For the material below, output exactly the span from the line with "12 ETCH: chemistry" to the line with "18 WET ETCH: chemistry", including both, and nothing besides.

:::::

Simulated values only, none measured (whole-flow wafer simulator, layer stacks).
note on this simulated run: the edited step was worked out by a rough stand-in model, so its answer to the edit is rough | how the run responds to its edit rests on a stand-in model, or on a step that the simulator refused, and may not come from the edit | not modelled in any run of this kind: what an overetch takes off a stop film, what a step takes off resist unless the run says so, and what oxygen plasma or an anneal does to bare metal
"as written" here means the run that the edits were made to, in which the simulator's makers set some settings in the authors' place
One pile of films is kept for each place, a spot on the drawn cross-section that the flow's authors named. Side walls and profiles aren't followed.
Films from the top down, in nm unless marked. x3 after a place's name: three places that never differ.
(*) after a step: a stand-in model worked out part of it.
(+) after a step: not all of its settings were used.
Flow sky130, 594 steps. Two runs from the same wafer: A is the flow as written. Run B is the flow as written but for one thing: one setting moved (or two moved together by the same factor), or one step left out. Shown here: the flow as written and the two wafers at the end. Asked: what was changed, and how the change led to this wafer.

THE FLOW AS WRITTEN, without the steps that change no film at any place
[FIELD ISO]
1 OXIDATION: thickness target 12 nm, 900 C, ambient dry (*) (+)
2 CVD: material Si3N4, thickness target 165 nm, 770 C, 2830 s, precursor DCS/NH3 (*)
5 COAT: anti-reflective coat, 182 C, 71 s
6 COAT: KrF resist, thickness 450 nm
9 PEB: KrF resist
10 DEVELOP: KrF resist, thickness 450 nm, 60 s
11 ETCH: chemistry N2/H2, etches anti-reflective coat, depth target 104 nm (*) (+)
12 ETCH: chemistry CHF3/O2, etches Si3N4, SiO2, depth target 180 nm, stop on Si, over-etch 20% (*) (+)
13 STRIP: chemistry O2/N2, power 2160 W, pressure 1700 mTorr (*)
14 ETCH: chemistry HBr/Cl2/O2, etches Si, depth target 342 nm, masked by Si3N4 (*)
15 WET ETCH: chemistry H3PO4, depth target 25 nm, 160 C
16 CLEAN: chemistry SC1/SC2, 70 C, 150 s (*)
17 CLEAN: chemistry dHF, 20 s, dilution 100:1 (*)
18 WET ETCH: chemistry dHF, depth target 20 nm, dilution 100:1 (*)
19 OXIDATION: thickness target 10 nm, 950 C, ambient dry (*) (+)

:::::

Task result:
12 ETCH: chemistry CHF3/O2, etches Si3N4, SiO2, depth target 180 nm, stop on Si, over-etch 20% (*) (+)
13 STRIP: chemistry O2/N2, power 2160 W, pressure 1700 mTorr (*)
14 ETCH: chemistry HBr/Cl2/O2, etches Si, depth target 342 nm, masked by Si3N4 (*)
15 WET ETCH: chemistry H3PO4, depth target 25 nm, 160 C
16 CLEAN: chemistry SC1/SC2, 70 C, 150 s (*)
17 CLEAN: chemistry dHF, 20 s, dilution 100:1 (*)
18 WET ETCH: chemistry dHF, depth target 20 nm, dilution 100:1 (*)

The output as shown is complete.